* EXERCISE DATA
####################
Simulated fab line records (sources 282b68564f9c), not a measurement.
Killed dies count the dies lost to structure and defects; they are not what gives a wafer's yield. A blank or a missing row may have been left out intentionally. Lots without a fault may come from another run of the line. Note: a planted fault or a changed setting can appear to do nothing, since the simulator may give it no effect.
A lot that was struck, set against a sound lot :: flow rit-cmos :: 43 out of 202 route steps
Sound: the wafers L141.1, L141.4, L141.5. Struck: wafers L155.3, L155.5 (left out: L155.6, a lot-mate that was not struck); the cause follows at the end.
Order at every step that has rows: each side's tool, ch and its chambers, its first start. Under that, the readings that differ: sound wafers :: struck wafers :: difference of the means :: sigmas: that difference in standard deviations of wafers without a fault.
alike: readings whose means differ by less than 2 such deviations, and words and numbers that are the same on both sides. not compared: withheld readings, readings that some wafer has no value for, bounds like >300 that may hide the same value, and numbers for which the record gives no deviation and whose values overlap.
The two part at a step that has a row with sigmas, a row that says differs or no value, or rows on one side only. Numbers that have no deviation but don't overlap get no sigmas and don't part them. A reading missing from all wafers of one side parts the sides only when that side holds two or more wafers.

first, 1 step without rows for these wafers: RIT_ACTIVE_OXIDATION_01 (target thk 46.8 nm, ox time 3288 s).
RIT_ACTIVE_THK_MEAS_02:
####################

* WORK INSTRUCTION
Down to the final line, write out all of the material exactly.

* EXERCISE RESULT
Simulated fab line records (sources 282b68564f9c), not a measurement.
Killed dies count the dies lost to structure and defects; they are not what gives a wafer's yield. A blank or a missing row may have been left out intentionally. Lots without a fault may come from another run of the line. Note: a planted fault or a changed setting can appear to do nothing, since the simulator may give it no effect.
A lot that was struck, set against a sound lot :: flow rit-cmos :: 43 out of 202 route steps
Sound: the wafers L141.1, L141.4, L141.5. Struck: wafers L155.3, L155.5 (left out: L155.6, a lot-mate that was not struck); the cause follows at the end.
Order at every step that has rows: each side's tool, ch and its chambers, its first start. Under that, the readings that differ: sound wafers :: struck wafers :: difference of the means :: sigmas: that difference in standard deviations of wafers without a fault.
alike: readings whose means differ by less than 2 such deviations, and words and numbers that are the same on both sides. not compared: withheld readings, readings that some wafer has no value for, bounds like >300 that may hide the same value, and numbers for which the record gives no deviation and whose values overlap.
The two part at a step that has a row with sigmas, a row that says differs or no value, or rows on one side only. Numbers that have no deviation but don't overlap get no sigmas and don't part them. A reading missing from all wafers of one side parts the sides only when that side holds two or more wafers.

first, 1 step without rows for these wafers: RIT_ACTIVE_OXIDATION_01 (target thk 46.8 nm, ox time 3288 s).
RIT_ACTIVE_THK_MEAS_02:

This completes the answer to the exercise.